> **RECORD SET**
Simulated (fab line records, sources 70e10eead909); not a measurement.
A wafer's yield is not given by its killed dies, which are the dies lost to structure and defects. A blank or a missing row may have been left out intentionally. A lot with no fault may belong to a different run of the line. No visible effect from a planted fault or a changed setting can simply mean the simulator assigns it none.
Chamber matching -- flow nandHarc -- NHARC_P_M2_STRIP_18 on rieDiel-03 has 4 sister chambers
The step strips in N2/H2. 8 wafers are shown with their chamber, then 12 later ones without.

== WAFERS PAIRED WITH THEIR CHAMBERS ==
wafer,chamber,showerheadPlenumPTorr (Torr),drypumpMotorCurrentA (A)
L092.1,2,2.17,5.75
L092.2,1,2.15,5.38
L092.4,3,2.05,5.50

> **REQUIREMENT**
Copy each line of the material exactly as written.

> **WRITTEN REPLY**
Simulated (fab line records, sources 70e10eead909); not a measurement.
A wafer's yield is not given by its killed dies, which are the dies lost to structure and defects. A blank or a missing row may have been left out intentionally. A lot with no fault may belong to a different run of the line. No visible effect from a planted fault or a changed setting can simply mean the simulator assigns it none.
Chamber matching -- flow nandHarc -- NHARC_P_M2_STRIP_18 on rieDiel-03 has 4 sister chambers
The step strips in N2/H2. 8 wafers are shown with their chamber, then 12 later ones without.

== WAFERS PAIRED WITH THEIR CHAMBERS ==
wafer,chamber,showerheadPlenumPTorr (Torr),drypumpMotorCurrentA (A)
L092.1,2,2.17,5.75
L092.2,1,2.15,5.38
L092.4,3,2.05,5.50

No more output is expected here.